**Data section**.
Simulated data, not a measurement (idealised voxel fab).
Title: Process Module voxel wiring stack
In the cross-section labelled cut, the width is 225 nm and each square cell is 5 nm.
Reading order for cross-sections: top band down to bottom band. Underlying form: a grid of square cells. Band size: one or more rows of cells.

**Exercise**. Extract all of the data shown above and repeat it verbatim.

**Exercise result**.
Simulated data, not a measurement (idealised voxel fab).
Title: Process Module voxel wiring stack
In the cross-section labelled cut, the width is 225 nm and each square cell is 5 nm.
Reading order for cross-sections: top band down to bottom band. Underlying form: a grid of square cells. Band size: one or more rows of cells.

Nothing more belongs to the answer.